======
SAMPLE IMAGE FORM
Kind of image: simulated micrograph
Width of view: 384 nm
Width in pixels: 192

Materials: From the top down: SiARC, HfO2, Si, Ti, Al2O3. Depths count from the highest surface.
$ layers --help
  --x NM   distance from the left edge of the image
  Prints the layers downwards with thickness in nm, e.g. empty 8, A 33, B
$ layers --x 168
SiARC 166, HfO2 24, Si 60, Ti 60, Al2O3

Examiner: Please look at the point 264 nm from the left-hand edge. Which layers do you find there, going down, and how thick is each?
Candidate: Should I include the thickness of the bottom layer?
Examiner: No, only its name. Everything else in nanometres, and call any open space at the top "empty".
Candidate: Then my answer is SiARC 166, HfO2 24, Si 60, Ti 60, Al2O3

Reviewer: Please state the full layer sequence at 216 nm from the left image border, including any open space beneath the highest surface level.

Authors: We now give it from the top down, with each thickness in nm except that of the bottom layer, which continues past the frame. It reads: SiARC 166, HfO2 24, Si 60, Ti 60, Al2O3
======

▶ _Activity_:
Copy all of the material word for word.

▶ _Exercise output_:
SAMPLE IMAGE FORM
Kind of image: simulated micrograph
Width of view: 384 nm
Width in pixels: 192

Materials: From the top down: SiARC, HfO2, Si, Ti, Al2O3. Depths count from the highest surface.
$ layers --help
  --x NM   distance from the left edge of the image
  Prints the layers downwards with thickness in nm, e.g. empty 8, A 33, B
$ layers --x 168
SiARC 166, HfO2 24, Si 60, Ti 60, Al2O3

Examiner: Please look at the point 264 nm from the left-hand edge. Which layers do you find there, going down, and how thick is each?
Candidate: Should I include the thickness of the bottom layer?
Examiner: No, only its name. Everything else in nanometres, and call any open space at the top "empty".
Candidate: Then my answer is SiARC 166, HfO2 24, Si 60, Ti 60, Al2O3

Reviewer: Please state the full layer sequence at 216 nm from the left image border, including any open space beneath the highest surface level.

Authors: We now give it from the top down, with each thickness in nm except that of the bottom layer, which continues past the frame. It reads: SiARC 166, HfO2 24, Si 60, Ti 60, Al2O3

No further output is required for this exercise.